--

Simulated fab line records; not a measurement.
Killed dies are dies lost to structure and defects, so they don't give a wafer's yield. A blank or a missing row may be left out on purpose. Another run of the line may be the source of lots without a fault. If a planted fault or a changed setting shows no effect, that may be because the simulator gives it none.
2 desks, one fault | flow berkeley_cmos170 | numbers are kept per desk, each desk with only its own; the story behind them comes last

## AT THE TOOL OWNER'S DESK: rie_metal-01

--

- _ASSIGNED TASK_: Output each line of the entries exactly, so that nothing is lost.

- _ANSWER SECTION_:
Simulated fab line records; not a measurement.
Killed dies are dies lost to structure and defects, so they don't give a wafer's yield. A blank or a missing row may be left out on purpose. Another run of the line may be the source of lots without a fault. If a planted fault or a changed setting shows no effect, that may be because the simulator gives it none.
2 desks, one fault | flow berkeley_cmos170 | numbers are kept per desk, each desk with only its own; the story behind them comes last

## AT THE TOOL OWNER'S DESK: rie_metal-01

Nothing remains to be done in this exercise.